→ INFORMATION GIVEN:
============

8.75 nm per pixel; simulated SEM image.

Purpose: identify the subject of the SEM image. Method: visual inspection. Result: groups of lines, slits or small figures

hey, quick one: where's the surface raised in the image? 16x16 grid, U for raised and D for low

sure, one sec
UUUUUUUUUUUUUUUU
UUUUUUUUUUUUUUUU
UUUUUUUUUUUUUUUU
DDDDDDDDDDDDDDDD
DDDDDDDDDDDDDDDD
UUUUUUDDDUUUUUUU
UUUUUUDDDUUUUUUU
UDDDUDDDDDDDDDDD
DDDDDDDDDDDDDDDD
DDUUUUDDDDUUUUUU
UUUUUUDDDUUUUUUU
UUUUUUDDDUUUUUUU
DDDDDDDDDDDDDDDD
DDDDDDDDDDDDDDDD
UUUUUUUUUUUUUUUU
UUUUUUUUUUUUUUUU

============

→ ACTION ITEM: Reproduce the material above exactly, beginning at its first line and ending with the line that holds "DDUUUUDDDDUUUUUU". Include nothing else.

→ REPLY:
8.75 nm per pixel; simulated SEM image.

Purpose: identify the subject of the SEM image. Method: visual inspection. Result: groups of lines, slits or small figures

hey, quick one: where's the surface raised in the image? 16x16 grid, U for raised and D for low

sure, one sec
UUUUUUUUUUUUUUUU
UUUUUUUUUUUUUUUU
UUUUUUUUUUUUUUUU
DDDDDDDDDDDDDDDD
DDDDDDDDDDDDDDDD
UUUUUUDDDUUUUUUU
UUUUUUDDDUUUUUUU
UDDDUDDDDDDDDDDD
DDDDDDDDDDDDDDDD
DDUUUUDDDDUUUUUU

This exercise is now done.